— EXERCISE —
Copy precisely the first line of the material below and every later line, stopping with the line that contains "MEASUREMENT RECORD".

· · · · ·
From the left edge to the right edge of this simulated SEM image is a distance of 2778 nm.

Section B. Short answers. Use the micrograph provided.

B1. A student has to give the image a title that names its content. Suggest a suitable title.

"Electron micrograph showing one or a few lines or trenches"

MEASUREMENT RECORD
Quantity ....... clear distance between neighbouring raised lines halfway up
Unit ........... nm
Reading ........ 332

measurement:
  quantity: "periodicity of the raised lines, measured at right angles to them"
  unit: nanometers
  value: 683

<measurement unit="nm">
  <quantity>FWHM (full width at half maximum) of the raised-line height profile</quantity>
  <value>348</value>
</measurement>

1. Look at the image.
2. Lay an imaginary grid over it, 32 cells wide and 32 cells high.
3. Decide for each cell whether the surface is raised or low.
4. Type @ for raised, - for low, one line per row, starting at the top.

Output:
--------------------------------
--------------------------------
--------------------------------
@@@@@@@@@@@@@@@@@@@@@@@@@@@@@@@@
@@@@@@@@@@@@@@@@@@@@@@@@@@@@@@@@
· · · · ·

— RESPONSE —
From the left edge to the right edge of this simulated SEM image is a distance of 2778 nm.

Section B. Short answers. Use the micrograph provided.

B1. A student has to give the image a title that names its content. Suggest a suitable title.

"Electron micrograph showing one or a few lines or trenches"

MEASUREMENT RECORD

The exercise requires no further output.